WORK REQUEST: When you reach the line containing "note on all", include it and stop; until then, return each line of the material exactly, starting with the first.

***** SOURCE INFORMATION *****

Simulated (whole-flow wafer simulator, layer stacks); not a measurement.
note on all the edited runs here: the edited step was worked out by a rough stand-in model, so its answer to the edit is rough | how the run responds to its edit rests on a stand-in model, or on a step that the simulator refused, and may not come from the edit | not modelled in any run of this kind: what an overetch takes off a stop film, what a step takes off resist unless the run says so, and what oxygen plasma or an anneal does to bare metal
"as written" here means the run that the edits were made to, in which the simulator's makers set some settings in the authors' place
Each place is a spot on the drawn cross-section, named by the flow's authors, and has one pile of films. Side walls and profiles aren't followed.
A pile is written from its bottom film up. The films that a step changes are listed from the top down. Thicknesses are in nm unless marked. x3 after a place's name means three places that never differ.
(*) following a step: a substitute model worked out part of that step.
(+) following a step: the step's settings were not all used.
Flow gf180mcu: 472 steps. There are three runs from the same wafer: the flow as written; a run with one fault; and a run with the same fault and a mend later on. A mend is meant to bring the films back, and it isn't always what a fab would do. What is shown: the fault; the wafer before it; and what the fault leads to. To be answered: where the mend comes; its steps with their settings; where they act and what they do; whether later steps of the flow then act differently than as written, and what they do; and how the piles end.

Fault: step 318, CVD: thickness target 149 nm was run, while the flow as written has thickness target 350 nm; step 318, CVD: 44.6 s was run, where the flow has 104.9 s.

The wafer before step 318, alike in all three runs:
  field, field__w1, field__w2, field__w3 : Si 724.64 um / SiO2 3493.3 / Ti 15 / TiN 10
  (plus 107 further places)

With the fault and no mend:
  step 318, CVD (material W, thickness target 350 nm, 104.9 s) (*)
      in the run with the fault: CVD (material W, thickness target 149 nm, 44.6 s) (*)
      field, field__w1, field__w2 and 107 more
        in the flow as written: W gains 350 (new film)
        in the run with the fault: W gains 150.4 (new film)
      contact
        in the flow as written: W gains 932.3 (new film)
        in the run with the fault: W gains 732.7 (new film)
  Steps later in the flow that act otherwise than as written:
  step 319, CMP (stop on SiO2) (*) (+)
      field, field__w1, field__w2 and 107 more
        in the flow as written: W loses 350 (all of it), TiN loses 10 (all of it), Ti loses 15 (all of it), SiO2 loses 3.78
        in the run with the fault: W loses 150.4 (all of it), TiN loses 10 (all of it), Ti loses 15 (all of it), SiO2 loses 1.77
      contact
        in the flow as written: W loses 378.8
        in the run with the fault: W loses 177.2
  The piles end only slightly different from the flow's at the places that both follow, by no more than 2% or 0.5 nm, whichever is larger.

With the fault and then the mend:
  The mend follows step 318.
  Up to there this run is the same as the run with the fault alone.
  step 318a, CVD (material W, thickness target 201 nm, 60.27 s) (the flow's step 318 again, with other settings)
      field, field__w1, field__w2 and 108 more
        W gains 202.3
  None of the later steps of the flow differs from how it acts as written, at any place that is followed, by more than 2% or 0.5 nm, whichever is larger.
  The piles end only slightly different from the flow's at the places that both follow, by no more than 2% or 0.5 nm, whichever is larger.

*****

EXERCISE RESPONSE:
Simulated (whole-flow wafer simulator, layer stacks); not a measurement.
note on all the edited runs here: the edited step was worked out by a rough stand-in model, so its answer to the edit is rough | how the run responds to its edit rests on a stand-in model, or on a step that the simulator refused, and may not come from the edit | not modelled in any run of this kind: what an overetch takes off a stop film, what a step takes off resist unless the run says so, and what oxygen plasma or an anneal does to bare metal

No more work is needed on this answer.